(Assigned task): Begin at the top of the records and copy each line exactly. The line containing "the cross-section changed." is the last one to include.

**** Excerpted records

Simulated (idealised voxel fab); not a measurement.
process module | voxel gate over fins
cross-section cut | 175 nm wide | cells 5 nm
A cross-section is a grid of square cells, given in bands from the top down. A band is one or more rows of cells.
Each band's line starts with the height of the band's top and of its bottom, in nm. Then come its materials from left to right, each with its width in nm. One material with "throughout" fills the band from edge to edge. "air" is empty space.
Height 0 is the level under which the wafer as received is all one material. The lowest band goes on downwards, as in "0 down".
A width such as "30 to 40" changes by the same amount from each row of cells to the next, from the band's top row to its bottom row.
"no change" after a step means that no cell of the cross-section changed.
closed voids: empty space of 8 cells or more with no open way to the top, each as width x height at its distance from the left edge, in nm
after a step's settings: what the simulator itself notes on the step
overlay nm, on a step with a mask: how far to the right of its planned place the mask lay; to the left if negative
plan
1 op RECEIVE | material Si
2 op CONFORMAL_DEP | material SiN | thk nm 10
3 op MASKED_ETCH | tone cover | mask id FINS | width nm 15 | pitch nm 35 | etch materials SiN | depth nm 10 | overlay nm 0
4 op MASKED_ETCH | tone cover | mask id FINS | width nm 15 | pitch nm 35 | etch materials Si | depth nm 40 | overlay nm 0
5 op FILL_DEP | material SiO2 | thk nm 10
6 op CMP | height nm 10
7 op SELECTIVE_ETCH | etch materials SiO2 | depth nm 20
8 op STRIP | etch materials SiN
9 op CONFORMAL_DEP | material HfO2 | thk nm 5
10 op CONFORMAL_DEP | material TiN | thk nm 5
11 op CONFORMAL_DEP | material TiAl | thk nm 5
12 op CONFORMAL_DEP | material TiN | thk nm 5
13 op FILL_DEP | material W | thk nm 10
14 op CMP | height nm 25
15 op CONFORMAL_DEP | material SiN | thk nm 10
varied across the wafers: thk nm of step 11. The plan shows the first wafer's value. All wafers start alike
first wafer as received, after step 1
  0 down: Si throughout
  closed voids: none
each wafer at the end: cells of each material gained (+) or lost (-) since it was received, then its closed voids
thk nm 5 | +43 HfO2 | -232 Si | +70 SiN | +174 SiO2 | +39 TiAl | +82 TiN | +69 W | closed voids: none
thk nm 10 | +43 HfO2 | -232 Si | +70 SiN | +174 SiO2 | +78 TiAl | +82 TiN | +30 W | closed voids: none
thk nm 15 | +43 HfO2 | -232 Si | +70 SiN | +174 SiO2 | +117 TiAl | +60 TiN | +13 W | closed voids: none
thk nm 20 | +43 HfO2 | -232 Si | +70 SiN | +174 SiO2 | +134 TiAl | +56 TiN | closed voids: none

********

(Exercise answer):
Simulated (idealised voxel fab); not a measurement.
process module | voxel gate over fins
cross-section cut | 175 nm wide | cells 5 nm
A cross-section is a grid of square cells, given in bands from the top down. A band is one or more rows of cells.
Each band's line starts with the height of the band's top and of its bottom, in nm. Then come its materials from left to right, each with its width in nm. One material with "throughout" fills the band from edge to edge. "air" is empty space.
Height 0 is the level under which the wafer as received is all one material. The lowest band goes on downwards, as in "0 down".
A width such as "30 to 40" changes by the same amount from each row of cells to the next, from the band's top row to its bottom row.
"no change" after a step means that no cell of the cross-section changed.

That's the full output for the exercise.